Brief:
Beginning with the first line, transcribe the entries below exactly through the line containing "1. Find the", inclusive.

Extracted material:
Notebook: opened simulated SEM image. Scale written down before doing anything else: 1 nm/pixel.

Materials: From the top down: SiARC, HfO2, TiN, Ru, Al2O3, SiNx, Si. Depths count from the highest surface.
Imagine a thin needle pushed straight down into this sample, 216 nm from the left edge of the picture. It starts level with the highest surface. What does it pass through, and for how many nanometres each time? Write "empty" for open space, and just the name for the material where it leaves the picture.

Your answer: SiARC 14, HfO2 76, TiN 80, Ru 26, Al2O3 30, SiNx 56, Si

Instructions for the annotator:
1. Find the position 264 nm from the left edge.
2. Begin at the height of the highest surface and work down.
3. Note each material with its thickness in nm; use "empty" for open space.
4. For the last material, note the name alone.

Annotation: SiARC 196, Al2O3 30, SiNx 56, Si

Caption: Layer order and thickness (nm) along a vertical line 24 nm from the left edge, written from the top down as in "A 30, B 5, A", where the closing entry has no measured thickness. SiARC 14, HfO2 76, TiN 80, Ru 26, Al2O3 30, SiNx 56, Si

Expected answer:
Notebook: opened simulated SEM image. Scale written down before doing anything else: 1 nm/pixel.

Materials: From the top down: SiARC, HfO2, TiN, Ru, Al2O3, SiNx, Si. Depths count from the highest surface.
Imagine a thin needle pushed straight down into this sample, 216 nm from the left edge of the picture. It starts level with the highest surface. What does it pass through, and for how many nanometres each time? Write "empty" for open space, and just the name for the material where it leaves the picture.

Your answer: SiARC 14, HfO2 76, TiN 80, Ru 26, Al2O3 30, SiNx 56, Si

Instructions for the annotator:
1. Find the position 264 nm from the left edge.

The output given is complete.